◆ Assignment:
Nothing but the lines from the top of the following entries through the line with "The chambers each" should be printed, exactly as they are.

◆ Records supplied:
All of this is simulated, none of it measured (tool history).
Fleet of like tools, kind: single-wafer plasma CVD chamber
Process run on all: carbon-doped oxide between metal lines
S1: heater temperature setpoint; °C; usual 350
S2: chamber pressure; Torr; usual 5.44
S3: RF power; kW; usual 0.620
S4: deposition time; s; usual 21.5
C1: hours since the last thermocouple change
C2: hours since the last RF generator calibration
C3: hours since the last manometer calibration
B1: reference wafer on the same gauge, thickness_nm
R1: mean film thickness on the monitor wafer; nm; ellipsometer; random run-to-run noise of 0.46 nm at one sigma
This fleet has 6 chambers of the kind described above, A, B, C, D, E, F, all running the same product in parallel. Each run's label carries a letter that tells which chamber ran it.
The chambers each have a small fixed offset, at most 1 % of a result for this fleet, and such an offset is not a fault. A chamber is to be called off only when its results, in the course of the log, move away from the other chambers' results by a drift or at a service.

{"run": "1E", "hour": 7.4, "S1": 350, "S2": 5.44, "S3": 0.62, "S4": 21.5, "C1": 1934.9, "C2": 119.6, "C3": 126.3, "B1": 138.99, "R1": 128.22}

◆ Answer area:
All of this is simulated, none of it measured (tool history).
Fleet of like tools, kind: single-wafer plasma CVD chamber
Process run on all: carbon-doped oxide between metal lines
S1: heater temperature setpoint; °C; usual 350
S2: chamber pressure; Torr; usual 5.44
S3: RF power; kW; usual 0.620
S4: deposition time; s; usual 21.5
C1: hours since the last thermocouple change
C2: hours since the last RF generator calibration
C3: hours since the last manometer calibration
B1: reference wafer on the same gauge, thickness_nm
R1: mean film thickness on the monitor wafer; nm; ellipsometer; random run-to-run noise of 0.46 nm at one sigma
This fleet has 6 chambers of the kind described above, A, B, C, D, E, F, all running the same product in parallel. Each run's label carries a letter that tells which chamber ran it.
The chambers each have a small fixed offset, at most 1 % of a result for this fleet, and such an offset is not a fault. A chamber is to be called off only when its results, in the course of the log, move away from the other chambers' results by a drift or at a service.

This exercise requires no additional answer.